• Exercise
Please print the data shown below without any alteration.

________________________

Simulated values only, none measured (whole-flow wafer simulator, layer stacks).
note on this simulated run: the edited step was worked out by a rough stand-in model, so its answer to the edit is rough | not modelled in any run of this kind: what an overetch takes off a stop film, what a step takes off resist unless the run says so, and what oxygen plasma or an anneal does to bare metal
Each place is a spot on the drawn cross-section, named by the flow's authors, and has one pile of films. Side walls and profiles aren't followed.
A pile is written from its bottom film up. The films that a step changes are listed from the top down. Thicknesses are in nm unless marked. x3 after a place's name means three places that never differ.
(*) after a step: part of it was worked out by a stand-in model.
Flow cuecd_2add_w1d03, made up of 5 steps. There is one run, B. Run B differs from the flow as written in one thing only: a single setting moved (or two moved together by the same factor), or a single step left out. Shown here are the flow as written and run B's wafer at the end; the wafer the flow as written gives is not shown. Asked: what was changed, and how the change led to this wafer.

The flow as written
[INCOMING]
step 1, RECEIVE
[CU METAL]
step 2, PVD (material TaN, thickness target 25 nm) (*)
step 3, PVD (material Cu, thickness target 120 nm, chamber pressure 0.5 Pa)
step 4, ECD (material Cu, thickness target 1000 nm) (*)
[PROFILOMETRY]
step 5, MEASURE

________________________

• Task solution
Simulated values only, none measured (whole-flow wafer simulator, layer stacks).
note on this simulated run: the edited step was worked out by a rough stand-in model, so its answer to the edit is rough | not modelled in any run of this kind: what an overetch takes off a stop film, what a step takes off resist unless the run says so, and what oxygen plasma or an anneal does to bare metal
Each place is a spot on the drawn cross-section, named by the flow's authors, and has one pile of films. Side walls and profiles aren't followed.
A pile is written from its bottom film up. The films that a step changes are listed from the top down. Thicknesses are in nm unless marked. x3 after a place's name means three places that never differ.
(*) after a step: part of it was worked out by a stand-in model.
Flow cuecd_2add_w1d03, made up of 5 steps. There is one run, B. Run B differs from the flow as written in one thing only: a single setting moved (or two moved together by the same factor), or a single step left out. Shown here are the flow as written and run B's wafer at the end; the wafer the flow as written gives is not shown. Asked: what was changed, and how the change led to this wafer.

The flow as written
[INCOMING]
step 1, RECEIVE
[CU METAL]
step 2, PVD (material TaN, thickness target 25 nm) (*)
step 3, PVD (material Cu, thickness target 120 nm, chamber pressure 0.5 Pa)
step 4, ECD (material Cu, thickness target 1000 nm) (*)
[PROFILOMETRY]
step 5, MEASURE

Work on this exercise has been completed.